========

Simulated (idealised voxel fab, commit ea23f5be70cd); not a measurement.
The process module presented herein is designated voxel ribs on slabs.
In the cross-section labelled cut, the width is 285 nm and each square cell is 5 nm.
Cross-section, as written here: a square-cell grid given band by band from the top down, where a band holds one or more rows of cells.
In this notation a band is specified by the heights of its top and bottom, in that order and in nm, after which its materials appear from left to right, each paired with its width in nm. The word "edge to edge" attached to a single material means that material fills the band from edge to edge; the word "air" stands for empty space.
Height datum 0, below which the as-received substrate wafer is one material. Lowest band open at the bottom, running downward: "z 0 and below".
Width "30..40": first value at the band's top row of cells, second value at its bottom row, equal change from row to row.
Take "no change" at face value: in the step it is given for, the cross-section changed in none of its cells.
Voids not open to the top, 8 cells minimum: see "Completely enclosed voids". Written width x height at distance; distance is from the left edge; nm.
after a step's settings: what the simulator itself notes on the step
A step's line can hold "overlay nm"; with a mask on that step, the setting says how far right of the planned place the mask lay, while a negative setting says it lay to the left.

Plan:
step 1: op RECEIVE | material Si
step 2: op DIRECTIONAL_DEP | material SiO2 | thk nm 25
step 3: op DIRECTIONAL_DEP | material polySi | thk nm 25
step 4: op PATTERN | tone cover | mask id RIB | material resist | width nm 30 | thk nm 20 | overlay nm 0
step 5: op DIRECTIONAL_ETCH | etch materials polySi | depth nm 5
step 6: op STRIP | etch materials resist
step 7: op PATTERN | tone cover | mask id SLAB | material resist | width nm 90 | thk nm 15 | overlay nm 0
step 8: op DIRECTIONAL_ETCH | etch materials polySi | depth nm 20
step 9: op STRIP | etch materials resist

========

## Exercise:
Up to and including the line with "Cross-section, as written", print every line of the records from the start.

## Your solution:
Simulated (idealised voxel fab, commit ea23f5be70cd); not a measurement.
The process module presented herein is designated voxel ribs on slabs.
In the cross-section labelled cut, the width is 285 nm and each square cell is 5 nm.
Cross-section, as written here: a square-cell grid given band by band from the top down, where a band holds one or more rows of cells.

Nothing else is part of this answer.